◆ **Action item**: Copy the records below word for word. Stop after the line that contains "Reviewer 2: The".

(Data under study)
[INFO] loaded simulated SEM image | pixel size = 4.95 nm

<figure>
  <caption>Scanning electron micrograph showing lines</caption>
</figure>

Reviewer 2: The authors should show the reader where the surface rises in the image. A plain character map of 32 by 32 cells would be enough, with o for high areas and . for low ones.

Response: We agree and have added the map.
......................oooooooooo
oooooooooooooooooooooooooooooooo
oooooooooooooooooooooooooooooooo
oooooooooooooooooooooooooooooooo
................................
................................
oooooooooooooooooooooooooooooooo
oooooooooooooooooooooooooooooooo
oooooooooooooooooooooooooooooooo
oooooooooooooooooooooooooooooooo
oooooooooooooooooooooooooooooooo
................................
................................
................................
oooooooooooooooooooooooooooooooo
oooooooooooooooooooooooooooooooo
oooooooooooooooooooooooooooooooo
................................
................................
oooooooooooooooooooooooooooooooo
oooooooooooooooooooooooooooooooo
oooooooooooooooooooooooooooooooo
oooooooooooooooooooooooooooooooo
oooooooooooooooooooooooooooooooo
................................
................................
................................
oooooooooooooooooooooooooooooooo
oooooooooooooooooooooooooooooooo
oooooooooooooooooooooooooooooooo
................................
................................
(End Data under study)

◆ **Your solution**:
[INFO] loaded simulated SEM image | pixel size = 4.95 nm

<figure>
  <caption>Scanning electron micrograph showing lines</caption>
</figure>

Reviewer 2: The authors should show the reader where the surface rises in the image. A plain character map of 32 by 32 cells would be enough, with o for high areas and . for low ones.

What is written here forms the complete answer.